(DATA UNDER STUDY)
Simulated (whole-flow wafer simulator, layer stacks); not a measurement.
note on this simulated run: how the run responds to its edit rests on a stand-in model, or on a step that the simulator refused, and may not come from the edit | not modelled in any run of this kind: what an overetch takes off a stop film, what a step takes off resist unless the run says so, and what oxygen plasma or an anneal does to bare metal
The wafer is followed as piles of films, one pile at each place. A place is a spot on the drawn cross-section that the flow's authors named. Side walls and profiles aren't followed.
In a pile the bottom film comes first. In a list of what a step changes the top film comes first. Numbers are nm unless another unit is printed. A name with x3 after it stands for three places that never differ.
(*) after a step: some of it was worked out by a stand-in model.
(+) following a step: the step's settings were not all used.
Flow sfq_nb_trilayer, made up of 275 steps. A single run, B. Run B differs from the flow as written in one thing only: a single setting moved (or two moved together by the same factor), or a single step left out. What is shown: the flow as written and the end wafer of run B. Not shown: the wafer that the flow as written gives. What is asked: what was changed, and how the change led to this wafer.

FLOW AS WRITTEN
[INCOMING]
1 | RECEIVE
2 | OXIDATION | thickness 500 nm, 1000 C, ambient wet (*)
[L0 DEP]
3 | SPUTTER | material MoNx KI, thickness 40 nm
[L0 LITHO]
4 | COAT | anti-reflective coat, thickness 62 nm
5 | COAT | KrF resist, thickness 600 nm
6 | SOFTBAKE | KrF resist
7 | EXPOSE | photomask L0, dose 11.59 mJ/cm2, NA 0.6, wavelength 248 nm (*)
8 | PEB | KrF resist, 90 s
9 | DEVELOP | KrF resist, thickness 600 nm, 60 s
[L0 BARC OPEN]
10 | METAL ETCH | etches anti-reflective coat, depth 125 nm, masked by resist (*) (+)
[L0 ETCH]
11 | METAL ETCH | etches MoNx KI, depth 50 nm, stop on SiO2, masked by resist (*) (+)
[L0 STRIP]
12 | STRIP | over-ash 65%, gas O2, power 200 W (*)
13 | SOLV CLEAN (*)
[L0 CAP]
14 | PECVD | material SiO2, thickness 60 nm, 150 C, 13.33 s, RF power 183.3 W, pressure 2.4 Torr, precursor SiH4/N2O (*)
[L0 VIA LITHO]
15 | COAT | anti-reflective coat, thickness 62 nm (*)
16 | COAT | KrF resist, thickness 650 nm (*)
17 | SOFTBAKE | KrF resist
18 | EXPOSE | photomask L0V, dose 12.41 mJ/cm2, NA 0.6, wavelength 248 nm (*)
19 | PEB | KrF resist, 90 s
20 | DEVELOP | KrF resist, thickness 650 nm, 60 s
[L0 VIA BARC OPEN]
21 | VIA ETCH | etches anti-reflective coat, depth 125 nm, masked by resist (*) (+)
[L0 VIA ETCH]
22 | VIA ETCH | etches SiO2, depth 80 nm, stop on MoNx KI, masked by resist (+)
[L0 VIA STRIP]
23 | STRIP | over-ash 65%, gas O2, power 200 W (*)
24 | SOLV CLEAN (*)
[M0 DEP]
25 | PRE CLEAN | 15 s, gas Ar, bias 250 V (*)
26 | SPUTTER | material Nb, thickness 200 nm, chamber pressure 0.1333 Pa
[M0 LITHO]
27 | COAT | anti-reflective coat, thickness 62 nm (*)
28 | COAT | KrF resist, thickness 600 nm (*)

(WORK ORDER) Copy, please, exactly the lines that start at the first line of the data and end at the line containing "1 | RECEIVE", both kept and no others.

(ANSWER SECTION)
Simulated (whole-flow wafer simulator, layer stacks); not a measurement.
note on this simulated run: how the run responds to its edit rests on a stand-in model, or on a step that the simulator refused, and may not come from the edit | not modelled in any run of this kind: what an overetch takes off a stop film, what a step takes off resist unless the run says so, and what oxygen plasma or an anneal does to bare metal
The wafer is followed as piles of films, one pile at each place. A place is a spot on the drawn cross-section that the flow's authors named. Side walls and profiles aren't followed.
In a pile the bottom film comes first. In a list of what a step changes the top film comes first. Numbers are nm unless another unit is printed. A name with x3 after it stands for three places that never differ.
(*) after a step: some of it was worked out by a stand-in model.
(+) following a step: the step's settings were not all used.
Flow sfq_nb_trilayer, made up of 275 steps. A single run, B. Run B differs from the flow as written in one thing only: a single setting moved (or two moved together by the same factor), or a single step left out. What is shown: the flow as written and the end wafer of run B. Not shown: the wafer that the flow as written gives. What is asked: what was changed, and how the change led to this wafer.

FLOW AS WRITTEN
[INCOMING]
1 | RECEIVE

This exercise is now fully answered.